= Work task =
In the records below, find the line that contains "run 1 day=0.000" and the line that contains "run 5 day=6.812", then retype exactly those two lines and every line between them.

= Listed entries =
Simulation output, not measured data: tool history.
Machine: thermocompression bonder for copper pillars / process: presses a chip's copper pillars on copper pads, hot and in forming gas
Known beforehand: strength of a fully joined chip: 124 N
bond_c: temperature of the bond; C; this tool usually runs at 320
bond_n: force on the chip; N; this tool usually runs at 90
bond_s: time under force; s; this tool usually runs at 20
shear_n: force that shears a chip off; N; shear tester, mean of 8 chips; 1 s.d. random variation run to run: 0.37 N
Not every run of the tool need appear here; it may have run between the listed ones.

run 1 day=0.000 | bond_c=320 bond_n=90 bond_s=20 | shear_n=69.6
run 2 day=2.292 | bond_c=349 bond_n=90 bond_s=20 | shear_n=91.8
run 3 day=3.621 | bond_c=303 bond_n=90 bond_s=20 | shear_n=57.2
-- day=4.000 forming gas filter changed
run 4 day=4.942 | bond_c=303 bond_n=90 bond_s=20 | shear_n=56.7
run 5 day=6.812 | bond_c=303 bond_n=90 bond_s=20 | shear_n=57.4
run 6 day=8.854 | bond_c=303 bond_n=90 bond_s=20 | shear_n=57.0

= Response area =
run 1 day=0.000 | bond_c=320 bond_n=90 bond_s=20 | shear_n=69.6
run 2 day=2.292 | bond_c=349 bond_n=90 bond_s=20 | shear_n=91.8
run 3 day=3.621 | bond_c=303 bond_n=90 bond_s=20 | shear_n=57.2
-- day=4.000 forming gas filter changed
run 4 day=4.942 | bond_c=303 bond_n=90 bond_s=20 | shear_n=56.7
run 5 day=6.812 | bond_c=303 bond_n=90 bond_s=20 | shear_n=57.4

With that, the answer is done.